Extracted records:
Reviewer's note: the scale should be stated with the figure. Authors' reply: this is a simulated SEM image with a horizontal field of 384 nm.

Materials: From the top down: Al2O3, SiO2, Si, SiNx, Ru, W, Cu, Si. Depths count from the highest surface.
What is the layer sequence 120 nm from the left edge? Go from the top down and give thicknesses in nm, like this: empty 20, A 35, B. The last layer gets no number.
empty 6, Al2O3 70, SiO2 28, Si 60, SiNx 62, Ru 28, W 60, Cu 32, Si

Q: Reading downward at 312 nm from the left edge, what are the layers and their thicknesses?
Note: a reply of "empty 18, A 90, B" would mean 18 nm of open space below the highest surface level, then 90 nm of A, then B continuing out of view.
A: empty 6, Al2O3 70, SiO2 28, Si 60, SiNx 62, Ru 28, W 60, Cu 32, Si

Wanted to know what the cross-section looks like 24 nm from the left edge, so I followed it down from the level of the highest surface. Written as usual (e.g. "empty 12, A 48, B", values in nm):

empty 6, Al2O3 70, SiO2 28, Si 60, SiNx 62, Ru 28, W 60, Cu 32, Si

Work order:
Repeat all of the listing above exactly, leaving nothing out.

Solution:
Reviewer's note: the scale should be stated with the figure. Authors' reply: this is a simulated SEM image with a horizontal field of 384 nm.

Materials: From the top down: Al2O3, SiO2, Si, SiNx, Ru, W, Cu, Si. Depths count from the highest surface.
What is the layer sequence 120 nm from the left edge? Go from the top down and give thicknesses in nm, like this: empty 20, A 35, B. The last layer gets no number.
empty 6, Al2O3 70, SiO2 28, Si 60, SiNx 62, Ru 28, W 60, Cu 32, Si

Q: Reading downward at 312 nm from the left edge, what are the layers and their thicknesses?
Note: a reply of "empty 18, A 90, B" would mean 18 nm of open space below the highest surface level, then 90 nm of A, then B continuing out of view.
A: empty 6, Al2O3 70, SiO2 28, Si 60, SiNx 62, Ru 28, W 60, Cu 32, Si

Wanted to know what the cross-section looks like 24 nm from the left edge, so I followed it down from the level of the highest surface. Written as usual (e.g. "empty 12, A 48, B", values in nm):

empty 6, Al2O3 70, SiO2 28, Si 60, SiNx 62, Ru 28, W 60, Cu 32, Si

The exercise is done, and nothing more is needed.